§ **Work item**:
What you should output is the data below, unchanged in every character.

————————

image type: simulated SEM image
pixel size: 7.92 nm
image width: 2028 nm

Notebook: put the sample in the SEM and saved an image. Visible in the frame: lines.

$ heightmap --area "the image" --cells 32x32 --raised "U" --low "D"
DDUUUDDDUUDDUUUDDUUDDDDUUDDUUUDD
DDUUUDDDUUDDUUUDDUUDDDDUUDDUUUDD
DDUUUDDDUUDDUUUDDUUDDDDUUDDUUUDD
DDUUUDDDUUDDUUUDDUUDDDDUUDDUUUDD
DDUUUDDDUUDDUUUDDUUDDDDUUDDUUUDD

————————

§ **Answer section**:
image type: simulated SEM image
pixel size: 7.92 nm
image width: 2028 nm

Notebook: put the sample in the SEM and saved an image. Visible in the frame: lines.

$ heightmap --area "the image" --cells 32x32 --raised "U" --low "D"
DDUUUDDDUUDDUUUDDUUDDDDUUDDUUUDD
DDUUUDDDUUDDUUUDDUUDDDDUUDDUUUDD
DDUUUDDDUUDDUUUDDUUDDDDUUDDUUUDD
DDUUUDDDUUDDUUUDDUUDDDDUUDDUUUDD
DDUUUDDDUUDDUUUDDUUDDDDUUDDUUUDD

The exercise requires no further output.